**Brief**
The line containing "Fill in the blank using the image." marks the end: output every line of the data up to it, and that line too, exactly as written.

**Input data**
↓

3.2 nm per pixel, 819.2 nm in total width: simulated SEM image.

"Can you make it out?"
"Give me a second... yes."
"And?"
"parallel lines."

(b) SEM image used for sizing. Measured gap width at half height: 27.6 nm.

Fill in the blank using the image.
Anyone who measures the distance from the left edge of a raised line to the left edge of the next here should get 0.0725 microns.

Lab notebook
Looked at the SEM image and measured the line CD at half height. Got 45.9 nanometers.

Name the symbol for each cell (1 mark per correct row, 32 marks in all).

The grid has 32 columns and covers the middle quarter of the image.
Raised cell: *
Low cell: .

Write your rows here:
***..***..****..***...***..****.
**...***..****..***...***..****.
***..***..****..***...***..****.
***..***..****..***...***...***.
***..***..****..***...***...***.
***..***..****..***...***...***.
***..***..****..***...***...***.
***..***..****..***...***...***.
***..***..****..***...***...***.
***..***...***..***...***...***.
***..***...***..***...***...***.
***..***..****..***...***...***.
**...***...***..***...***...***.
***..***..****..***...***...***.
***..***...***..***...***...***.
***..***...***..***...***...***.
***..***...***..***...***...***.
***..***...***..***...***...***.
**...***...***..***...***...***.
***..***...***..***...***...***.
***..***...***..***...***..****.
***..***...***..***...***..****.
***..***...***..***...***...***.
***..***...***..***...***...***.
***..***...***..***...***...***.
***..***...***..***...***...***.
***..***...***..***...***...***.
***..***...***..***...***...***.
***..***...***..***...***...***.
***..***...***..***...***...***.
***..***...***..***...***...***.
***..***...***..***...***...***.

↑

**Exercise response**
3.2 nm per pixel, 819.2 nm in total width: simulated SEM image.

"Can you make it out?"
"Give me a second... yes."
"And?"
"parallel lines."

(b) SEM image used for sizing. Measured gap width at half height: 27.6 nm.

Fill in the blank using the image.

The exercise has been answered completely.